Could you reproduce all of the entries below without a single change?

______________________________

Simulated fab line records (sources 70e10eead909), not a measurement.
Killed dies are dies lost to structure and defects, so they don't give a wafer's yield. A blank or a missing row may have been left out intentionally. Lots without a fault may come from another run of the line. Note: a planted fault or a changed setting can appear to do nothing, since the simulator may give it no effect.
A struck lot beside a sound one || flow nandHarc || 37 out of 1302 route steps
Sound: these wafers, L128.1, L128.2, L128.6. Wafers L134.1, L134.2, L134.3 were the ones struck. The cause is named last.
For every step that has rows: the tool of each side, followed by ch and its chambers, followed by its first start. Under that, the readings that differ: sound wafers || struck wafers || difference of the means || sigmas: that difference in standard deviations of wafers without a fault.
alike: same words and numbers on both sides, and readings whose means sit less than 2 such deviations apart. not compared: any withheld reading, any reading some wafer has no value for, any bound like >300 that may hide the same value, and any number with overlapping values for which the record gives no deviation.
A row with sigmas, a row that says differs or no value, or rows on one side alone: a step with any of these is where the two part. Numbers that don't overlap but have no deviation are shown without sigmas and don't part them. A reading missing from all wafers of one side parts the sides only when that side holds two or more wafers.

______________________________

* PROBLEM SOLUTION *
Simulated fab line records (sources 70e10eead909), not a measurement.
Killed dies are dies lost to structure and defects, so they don't give a wafer's yield. A blank or a missing row may have been left out intentionally. Lots without a fault may come from another run of the line. Note: a planted fault or a changed setting can appear to do nothing, since the simulator may give it no effect.
A struck lot beside a sound one || flow nandHarc || 37 out of 1302 route steps
Sound: these wafers, L128.1, L128.2, L128.6. Wafers L134.1, L134.2, L134.3 were the ones struck. The cause is named last.
For every step that has rows: the tool of each side, followed by ch and its chambers, followed by its first start. Under that, the readings that differ: sound wafers || struck wafers || difference of the means || sigmas: that difference in standard deviations of wafers without a fault.
alike: same words and numbers on both sides, and readings whose means sit less than 2 such deviations apart. not compared: any withheld reading, any reading some wafer has no value for, any bound like >300 that may hide the same value, and any number with overlapping values for which the record gives no deviation.
A row with sigmas, a row that says differs or no value, or rows on one side alone: a step with any of these is where the two part. Numbers that don't overlap but have no deviation are shown without sigmas and don't part them. A reading missing from all wafers of one side parts the sides only when that side holds two or more wafers.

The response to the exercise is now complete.